*Work instruction*:
Every line between the top of the data below and the line with "alike: NWELL_00_OVL", both ends included, must be retyped exactly.

═════ Information supplied
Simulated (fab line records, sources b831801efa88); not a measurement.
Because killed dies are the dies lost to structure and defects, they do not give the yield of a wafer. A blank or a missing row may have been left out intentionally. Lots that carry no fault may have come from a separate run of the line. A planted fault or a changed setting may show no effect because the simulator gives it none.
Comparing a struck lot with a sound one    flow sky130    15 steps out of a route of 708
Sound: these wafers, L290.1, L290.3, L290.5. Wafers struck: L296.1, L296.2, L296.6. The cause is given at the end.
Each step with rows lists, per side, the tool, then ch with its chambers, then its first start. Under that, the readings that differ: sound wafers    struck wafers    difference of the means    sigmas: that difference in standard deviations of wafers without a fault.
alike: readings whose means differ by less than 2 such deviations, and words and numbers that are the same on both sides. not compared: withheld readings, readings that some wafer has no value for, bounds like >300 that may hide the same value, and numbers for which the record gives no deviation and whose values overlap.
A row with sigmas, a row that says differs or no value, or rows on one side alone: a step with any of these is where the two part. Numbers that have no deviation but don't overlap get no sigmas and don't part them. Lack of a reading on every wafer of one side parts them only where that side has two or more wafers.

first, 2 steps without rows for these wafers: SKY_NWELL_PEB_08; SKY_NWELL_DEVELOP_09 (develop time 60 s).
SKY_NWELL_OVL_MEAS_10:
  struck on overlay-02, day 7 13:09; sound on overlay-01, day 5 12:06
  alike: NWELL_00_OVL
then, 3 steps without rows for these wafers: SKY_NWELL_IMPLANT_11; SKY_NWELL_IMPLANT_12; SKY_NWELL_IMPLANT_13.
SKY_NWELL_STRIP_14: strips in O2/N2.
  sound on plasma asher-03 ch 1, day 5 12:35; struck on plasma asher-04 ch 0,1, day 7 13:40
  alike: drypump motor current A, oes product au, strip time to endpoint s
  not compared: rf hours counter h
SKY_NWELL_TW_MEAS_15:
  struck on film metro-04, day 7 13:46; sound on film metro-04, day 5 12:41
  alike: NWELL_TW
══════════

*Task solution*:
Simulated (fab line records, sources b831801efa88); not a measurement.
Because killed dies are the dies lost to structure and defects, they do not give the yield of a wafer. A blank or a missing row may have been left out intentionally. Lots that carry no fault may have come from a separate run of the line. A planted fault or a changed setting may show no effect because the simulator gives it none.
Comparing a struck lot with a sound one    flow sky130    15 steps out of a route of 708
Sound: these wafers, L290.1, L290.3, L290.5. Wafers struck: L296.1, L296.2, L296.6. The cause is given at the end.
Each step with rows lists, per side, the tool, then ch with its chambers, then its first start. Under that, the readings that differ: sound wafers    struck wafers    difference of the means    sigmas: that difference in standard deviations of wafers without a fault.
alike: readings whose means differ by less than 2 such deviations, and words and numbers that are the same on both sides. not compared: withheld readings, readings that some wafer has no value for, bounds like >300 that may hide the same value, and numbers for which the record gives no deviation and whose values overlap.
A row with sigmas, a row that says differs or no value, or rows on one side alone: a step with any of these is where the two part. Numbers that have no deviation but don't overlap get no sigmas and don't part them. Lack of a reading on every wafer of one side parts them only where that side has two or more wafers.

first, 2 steps without rows for these wafers: SKY_NWELL_PEB_08; SKY_NWELL_DEVELOP_09 (develop time 60 s).
SKY_NWELL_OVL_MEAS_10:
  struck on overlay-02, day 7 13:09; sound on overlay-01, day 5 12:06
  alike: NWELL_00_OVL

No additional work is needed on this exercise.